- [Work item] Look through the records below for the line with "Process module heading - voxel ribs on slabs". Return that line and each one after it up to and including the line with "Section cut is", exactly.

Start of Supplied entries

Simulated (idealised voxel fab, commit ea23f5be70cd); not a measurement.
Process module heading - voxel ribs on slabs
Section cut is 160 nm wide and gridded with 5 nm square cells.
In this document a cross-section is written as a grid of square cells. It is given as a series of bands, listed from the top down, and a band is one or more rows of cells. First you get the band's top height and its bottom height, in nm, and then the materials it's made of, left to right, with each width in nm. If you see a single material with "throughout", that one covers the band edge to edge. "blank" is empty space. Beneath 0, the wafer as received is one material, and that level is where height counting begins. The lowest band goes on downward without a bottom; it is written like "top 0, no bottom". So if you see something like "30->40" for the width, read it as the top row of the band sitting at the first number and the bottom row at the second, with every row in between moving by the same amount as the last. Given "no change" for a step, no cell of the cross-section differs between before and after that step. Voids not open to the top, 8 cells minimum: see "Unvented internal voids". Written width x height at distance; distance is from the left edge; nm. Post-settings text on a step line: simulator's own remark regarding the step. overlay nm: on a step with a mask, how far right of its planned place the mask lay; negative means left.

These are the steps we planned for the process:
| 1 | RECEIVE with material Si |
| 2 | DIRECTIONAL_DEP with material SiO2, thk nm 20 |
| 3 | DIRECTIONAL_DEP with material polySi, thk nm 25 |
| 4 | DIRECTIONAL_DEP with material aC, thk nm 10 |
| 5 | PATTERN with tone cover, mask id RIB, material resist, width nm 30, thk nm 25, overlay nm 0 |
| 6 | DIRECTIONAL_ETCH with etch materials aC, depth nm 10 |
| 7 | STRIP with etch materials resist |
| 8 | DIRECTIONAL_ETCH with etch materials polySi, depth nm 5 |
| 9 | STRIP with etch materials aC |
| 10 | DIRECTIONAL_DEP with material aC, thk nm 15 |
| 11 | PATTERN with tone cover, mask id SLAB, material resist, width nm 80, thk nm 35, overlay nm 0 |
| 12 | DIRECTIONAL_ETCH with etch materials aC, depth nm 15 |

End of Supplied entries

- [Result]
Process module heading - voxel ribs on slabs
Section cut is 160 nm wide and gridded with 5 nm square cells.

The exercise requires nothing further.